BEGIN Data extracts
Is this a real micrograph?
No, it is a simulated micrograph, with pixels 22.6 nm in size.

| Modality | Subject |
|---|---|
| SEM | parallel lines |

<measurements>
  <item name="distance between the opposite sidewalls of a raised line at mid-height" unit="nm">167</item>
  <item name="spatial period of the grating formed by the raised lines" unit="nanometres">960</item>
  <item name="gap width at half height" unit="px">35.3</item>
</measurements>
END Data extracts

_Work order_
The records above must be transcribed in full, word for word.

_Exercise solution_
Is this a real micrograph?
No, it is a simulated micrograph, with pixels 22.6 nm in size.

| Modality | Subject |
|---|---|
| SEM | parallel lines |

<measurements>
  <item name="distance between the opposite sidewalls of a raised line at mid-height" unit="nm">167</item>
  <item name="spatial period of the grating formed by the raised lines" unit="nanometres">960</item>
  <item name="gap width at half height" unit="px">35.3</item>
</measurements>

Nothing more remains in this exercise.